Go through the listing below and output exactly the line with "11: PATTERN,tone cover,mask", the line with "12: DIRECTIONAL_ETCH,etch materials", and each line between; omit the rest.

■ **INFORMATION PROVIDED**:
# # # # # # #
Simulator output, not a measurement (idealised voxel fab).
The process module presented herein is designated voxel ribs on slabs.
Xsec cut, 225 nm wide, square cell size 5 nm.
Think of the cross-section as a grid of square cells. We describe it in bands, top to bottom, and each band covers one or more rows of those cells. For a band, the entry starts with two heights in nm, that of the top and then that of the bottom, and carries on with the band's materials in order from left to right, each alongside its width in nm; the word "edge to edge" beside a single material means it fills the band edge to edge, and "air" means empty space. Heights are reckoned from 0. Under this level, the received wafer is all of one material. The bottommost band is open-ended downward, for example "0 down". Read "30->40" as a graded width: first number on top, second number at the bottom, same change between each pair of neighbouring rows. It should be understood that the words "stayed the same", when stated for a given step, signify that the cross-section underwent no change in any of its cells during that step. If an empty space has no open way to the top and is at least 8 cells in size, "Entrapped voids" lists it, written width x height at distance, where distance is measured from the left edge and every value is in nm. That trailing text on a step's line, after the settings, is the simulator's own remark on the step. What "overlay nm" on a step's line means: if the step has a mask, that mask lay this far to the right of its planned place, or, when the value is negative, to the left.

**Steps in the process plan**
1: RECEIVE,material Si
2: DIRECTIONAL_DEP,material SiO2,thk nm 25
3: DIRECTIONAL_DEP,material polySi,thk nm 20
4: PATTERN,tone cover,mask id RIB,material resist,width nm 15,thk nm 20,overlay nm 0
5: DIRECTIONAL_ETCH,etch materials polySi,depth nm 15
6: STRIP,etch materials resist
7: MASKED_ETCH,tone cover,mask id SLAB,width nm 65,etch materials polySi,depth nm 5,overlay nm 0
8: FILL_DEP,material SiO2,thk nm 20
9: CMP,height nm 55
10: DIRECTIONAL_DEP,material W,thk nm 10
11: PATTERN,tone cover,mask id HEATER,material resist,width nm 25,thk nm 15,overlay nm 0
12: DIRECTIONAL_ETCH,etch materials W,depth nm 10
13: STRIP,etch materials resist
# # # # # # #

■ **RESULT**:
11: PATTERN,tone cover,mask id HEATER,material resist,width nm 25,thk nm 15,overlay nm 0
12: DIRECTIONAL_ETCH,etch materials W,depth nm 10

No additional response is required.